--- Information provided Enclosed Below ---

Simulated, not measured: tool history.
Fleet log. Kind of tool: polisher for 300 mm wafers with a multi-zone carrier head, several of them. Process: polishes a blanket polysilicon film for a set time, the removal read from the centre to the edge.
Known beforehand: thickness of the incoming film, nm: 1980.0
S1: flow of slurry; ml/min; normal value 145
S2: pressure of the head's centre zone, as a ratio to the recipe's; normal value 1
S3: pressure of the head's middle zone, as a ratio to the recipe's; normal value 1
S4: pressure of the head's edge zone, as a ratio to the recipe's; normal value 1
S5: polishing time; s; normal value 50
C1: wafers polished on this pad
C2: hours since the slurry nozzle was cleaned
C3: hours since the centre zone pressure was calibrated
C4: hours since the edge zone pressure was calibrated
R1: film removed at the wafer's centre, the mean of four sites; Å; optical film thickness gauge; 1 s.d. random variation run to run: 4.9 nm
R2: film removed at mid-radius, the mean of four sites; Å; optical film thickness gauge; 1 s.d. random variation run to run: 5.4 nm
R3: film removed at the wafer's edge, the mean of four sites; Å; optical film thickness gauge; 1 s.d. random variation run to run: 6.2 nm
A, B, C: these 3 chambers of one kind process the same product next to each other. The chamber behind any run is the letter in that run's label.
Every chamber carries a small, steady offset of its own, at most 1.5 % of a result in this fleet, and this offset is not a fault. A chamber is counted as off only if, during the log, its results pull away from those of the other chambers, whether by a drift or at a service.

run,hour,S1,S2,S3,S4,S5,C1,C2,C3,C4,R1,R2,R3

--- End of Enclosed Information provided ---

== Activity ==
Transcribe only the lines from the beginning of the entries to the line with "Known beforehand: thickness", inclusive, exactly as written.

== Answer space ==
Simulated, not measured: tool history.
Fleet log. Kind of tool: polisher for 300 mm wafers with a multi-zone carrier head, several of them. Process: polishes a blanket polysilicon film for a set time, the removal read from the centre to the edge.
Known beforehand: thickness of the incoming film, nm: 1980.0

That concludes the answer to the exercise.